**Record set:**
-- Opening Marker --
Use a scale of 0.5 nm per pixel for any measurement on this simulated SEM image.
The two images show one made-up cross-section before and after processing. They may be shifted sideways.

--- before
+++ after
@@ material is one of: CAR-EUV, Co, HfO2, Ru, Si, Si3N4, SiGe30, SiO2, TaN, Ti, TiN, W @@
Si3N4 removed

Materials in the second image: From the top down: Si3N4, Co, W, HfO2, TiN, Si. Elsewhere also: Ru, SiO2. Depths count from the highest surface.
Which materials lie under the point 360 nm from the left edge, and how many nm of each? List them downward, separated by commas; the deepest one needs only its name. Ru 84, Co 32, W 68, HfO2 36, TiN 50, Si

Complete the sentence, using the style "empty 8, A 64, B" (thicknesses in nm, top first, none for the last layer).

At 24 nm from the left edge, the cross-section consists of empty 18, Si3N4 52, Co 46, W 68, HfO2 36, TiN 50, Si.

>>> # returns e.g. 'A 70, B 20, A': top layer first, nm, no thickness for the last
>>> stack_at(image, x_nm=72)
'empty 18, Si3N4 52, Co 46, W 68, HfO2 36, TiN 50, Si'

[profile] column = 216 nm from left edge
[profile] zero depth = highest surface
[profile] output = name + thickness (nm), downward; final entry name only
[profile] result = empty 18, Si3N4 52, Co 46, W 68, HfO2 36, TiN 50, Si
-- Closing Marker --

**Assignment:** From the material above, set down exactly the lines between the line holding "At 24 nm from" and the line holding "[profile] output = name", inclusive. Include nothing else.

**Your solution:**
At 24 nm from the left edge, the cross-section consists of empty 18, Si3N4 52, Co 46, W 68, HfO2 36, TiN 50, Si.

>>> # returns e.g. 'A 70, B 20, A': top layer first, nm, no thickness for the last
>>> stack_at(image, x_nm=72)
'empty 18, Si3N4 52, Co 46, W 68, HfO2 36, TiN 50, Si'

[profile] column = 216 nm from left edge
[profile] zero depth = highest surface
[profile] output = name + thickness (nm), downward; final entry name only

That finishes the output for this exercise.